- ENTRIES SHOWN
:::
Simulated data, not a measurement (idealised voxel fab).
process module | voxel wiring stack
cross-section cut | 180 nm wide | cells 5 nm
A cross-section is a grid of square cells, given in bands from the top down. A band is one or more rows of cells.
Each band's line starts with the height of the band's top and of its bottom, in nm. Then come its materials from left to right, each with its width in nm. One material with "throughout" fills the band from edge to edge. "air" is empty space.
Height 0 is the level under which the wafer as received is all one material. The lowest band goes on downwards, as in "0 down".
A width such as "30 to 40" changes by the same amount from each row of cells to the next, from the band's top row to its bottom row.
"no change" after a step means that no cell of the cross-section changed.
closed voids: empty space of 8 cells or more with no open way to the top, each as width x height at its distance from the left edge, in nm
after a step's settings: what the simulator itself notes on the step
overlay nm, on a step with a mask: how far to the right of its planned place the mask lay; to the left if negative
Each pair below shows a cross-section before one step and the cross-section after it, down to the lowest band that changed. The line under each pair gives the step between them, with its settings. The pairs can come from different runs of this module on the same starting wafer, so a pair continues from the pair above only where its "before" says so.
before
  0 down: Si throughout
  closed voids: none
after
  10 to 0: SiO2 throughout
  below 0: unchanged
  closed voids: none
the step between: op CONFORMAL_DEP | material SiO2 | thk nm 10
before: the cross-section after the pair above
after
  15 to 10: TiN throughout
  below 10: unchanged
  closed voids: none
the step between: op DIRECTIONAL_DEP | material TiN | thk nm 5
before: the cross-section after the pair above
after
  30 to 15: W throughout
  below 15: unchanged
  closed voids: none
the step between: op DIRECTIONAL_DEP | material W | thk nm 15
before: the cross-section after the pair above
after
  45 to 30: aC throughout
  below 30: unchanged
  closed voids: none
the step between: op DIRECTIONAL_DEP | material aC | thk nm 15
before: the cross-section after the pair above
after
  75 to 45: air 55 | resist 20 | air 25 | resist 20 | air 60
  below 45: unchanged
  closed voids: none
:::

- WORK INSTRUCTION
In the listing above, find the line holding "30 to 15: W throughout" and the line holding "below 45: unchanged", then output those two lines and every line between them exactly.

- WRITTEN ANSWER
  30 to 15: W throughout
  below 15: unchanged
  closed voids: none
the step between: op DIRECTIONAL_DEP | material W | thk nm 15
before: the cross-section after the pair above
after
  45 to 30: aC throughout
  below 30: unchanged
  closed voids: none
the step between: op DIRECTIONAL_DEP | material aC | thk nm 15
before: the cross-section after the pair above
after
  75 to 45: air 55 | resist 20 | air 25 | resist 20 | air 60
  below 45: unchanged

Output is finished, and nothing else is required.